========================

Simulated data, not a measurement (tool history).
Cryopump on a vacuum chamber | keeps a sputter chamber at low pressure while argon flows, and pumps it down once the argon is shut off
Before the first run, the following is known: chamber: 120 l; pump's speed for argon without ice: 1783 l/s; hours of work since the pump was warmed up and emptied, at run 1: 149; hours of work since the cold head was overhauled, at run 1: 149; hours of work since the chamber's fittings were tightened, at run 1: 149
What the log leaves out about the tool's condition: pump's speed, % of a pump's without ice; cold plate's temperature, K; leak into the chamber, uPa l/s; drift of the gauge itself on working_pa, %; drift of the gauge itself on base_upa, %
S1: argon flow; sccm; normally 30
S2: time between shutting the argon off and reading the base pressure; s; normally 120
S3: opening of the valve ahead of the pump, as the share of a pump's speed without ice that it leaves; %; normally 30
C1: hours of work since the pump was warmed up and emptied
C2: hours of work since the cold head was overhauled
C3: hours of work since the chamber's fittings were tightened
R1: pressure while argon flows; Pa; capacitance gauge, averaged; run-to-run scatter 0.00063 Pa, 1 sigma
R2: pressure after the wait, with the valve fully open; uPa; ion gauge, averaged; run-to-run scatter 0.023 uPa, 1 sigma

========================

Would you set down every entry again, exactly?

Simulated data, not a measurement (tool history).
Cryopump on a vacuum chamber | keeps a sputter chamber at low pressure while argon flows, and pumps it down once the argon is shut off
Before the first run, the following is known: chamber: 120 l; pump's speed for argon without ice: 1783 l/s; hours of work since the pump was warmed up and emptied, at run 1: 149; hours of work since the cold head was overhauled, at run 1: 149; hours of work since the chamber's fittings were tightened, at run 1: 149
What the log leaves out about the tool's condition: pump's speed, % of a pump's without ice; cold plate's temperature, K; leak into the chamber, uPa l/s; drift of the gauge itself on working_pa, %; drift of the gauge itself on base_upa, %
S1: argon flow; sccm; normally 30
S2: time between shutting the argon off and reading the base pressure; s; normally 120
S3: opening of the valve ahead of the pump, as the share of a pump's speed without ice that it leaves; %; normally 30
C1: hours of work since the pump was warmed up and emptied
C2: hours of work since the cold head was overhauled
C3: hours of work since the chamber's fittings were tightened
R1: pressure while argon flows; Pa; capacitance gauge, averaged; run-to-run scatter 0.00063 Pa, 1 sigma
R2: pressure after the wait, with the valve fully open; uPa; ion gauge, averaged; run-to-run scatter 0.023 uPa, 1 sigma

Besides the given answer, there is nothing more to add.